- **PROVIDED INFORMATION**
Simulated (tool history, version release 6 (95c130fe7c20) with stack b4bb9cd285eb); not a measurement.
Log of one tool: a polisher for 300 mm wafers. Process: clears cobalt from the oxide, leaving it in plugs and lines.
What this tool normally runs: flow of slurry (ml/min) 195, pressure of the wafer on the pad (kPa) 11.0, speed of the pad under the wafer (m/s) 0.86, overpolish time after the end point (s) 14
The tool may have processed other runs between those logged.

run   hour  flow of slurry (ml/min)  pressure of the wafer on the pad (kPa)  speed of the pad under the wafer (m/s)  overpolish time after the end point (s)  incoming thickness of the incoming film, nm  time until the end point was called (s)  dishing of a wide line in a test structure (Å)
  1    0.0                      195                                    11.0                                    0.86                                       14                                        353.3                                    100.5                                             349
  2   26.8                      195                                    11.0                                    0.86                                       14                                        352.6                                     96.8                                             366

- **REQUIREMENT**
Word for word, repeat each entry from the listing above.

- **ANSWER BOX**
Simulated (tool history, version release 6 (95c130fe7c20) with stack b4bb9cd285eb); not a measurement.
Log of one tool: a polisher for 300 mm wafers. Process: clears cobalt from the oxide, leaving it in plugs and lines.
What this tool normally runs: flow of slurry (ml/min) 195, pressure of the wafer on the pad (kPa) 11.0, speed of the pad under the wafer (m/s) 0.86, overpolish time after the end point (s) 14
The tool may have processed other runs between those logged.

run   hour  flow of slurry (ml/min)  pressure of the wafer on the pad (kPa)  speed of the pad under the wafer (m/s)  overpolish time after the end point (s)  incoming thickness of the incoming film, nm  time until the end point was called (s)  dishing of a wide line in a test structure (Å)
  1    0.0                      195                                    11.0                                    0.86                                       14                                        353.3                                    100.5                                             349
  2   26.8                      195                                    11.0                                    0.86                                       14                                        352.6                                     96.8                                             366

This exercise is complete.